[GIVEN INFORMATION Boundary: Start]
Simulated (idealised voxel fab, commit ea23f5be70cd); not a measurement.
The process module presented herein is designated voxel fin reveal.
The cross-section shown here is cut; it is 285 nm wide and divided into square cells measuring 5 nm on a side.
[GIVEN INFORMATION Boundary: End]

Please give the full set of data again exactly.

## YOUR SOLUTION
Simulated (idealised voxel fab, commit ea23f5be70cd); not a measurement.
The process module presented herein is designated voxel fin reveal.
The cross-section shown here is cut; it is 285 nm wide and divided into square cells measuring 5 nm on a side.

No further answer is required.